*** EXTRACTED RECORDS ***

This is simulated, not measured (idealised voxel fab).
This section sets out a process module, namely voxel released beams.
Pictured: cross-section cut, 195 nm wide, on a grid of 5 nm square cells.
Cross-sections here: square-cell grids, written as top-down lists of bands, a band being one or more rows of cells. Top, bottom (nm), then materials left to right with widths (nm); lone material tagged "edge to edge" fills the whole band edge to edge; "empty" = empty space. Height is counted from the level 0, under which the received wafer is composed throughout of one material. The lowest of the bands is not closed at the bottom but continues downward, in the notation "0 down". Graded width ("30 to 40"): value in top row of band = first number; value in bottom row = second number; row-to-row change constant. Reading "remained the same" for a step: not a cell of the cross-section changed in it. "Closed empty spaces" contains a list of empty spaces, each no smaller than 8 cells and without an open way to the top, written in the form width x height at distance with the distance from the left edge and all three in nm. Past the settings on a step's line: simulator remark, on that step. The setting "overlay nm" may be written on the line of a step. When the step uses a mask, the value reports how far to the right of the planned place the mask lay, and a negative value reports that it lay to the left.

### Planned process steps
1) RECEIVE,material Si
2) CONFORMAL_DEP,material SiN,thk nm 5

*** End of EXTRACTED RECORDS ***

- _REQUIREMENT_
So that nothing is lost, please repeat all of the entries exactly.

- _EXERCISE ANSWER_
This is simulated, not measured (idealised voxel fab).
This section sets out a process module, namely voxel released beams.
Pictured: cross-section cut, 195 nm wide, on a grid of 5 nm square cells.
Cross-sections here: square-cell grids, written as top-down lists of bands, a band being one or more rows of cells. Top, bottom (nm), then materials left to right with widths (nm); lone material tagged "edge to edge" fills the whole band edge to edge; "empty" = empty space. Height is counted from the level 0, under which the received wafer is composed throughout of one material. The lowest of the bands is not closed at the bottom but continues downward, in the notation "0 down". Graded width ("30 to 40"): value in top row of band = first number; value in bottom row = second number; row-to-row change constant. Reading "remained the same" for a step: not a cell of the cross-section changed in it. "Closed empty spaces" contains a list of empty spaces, each no smaller than 8 cells and without an open way to the top, written in the form width x height at distance with the distance from the left edge and all three in nm. Past the settings on a step's line: simulator remark, on that step. The setting "overlay nm" may be written on the line of a step. When the step uses a mask, the value reports how far to the right of the planned place the mask lay, and a negative value reports that it lay to the left.

### Planned process steps
1) RECEIVE,material Si
2) CONFORMAL_DEP,material SiN,thk nm 5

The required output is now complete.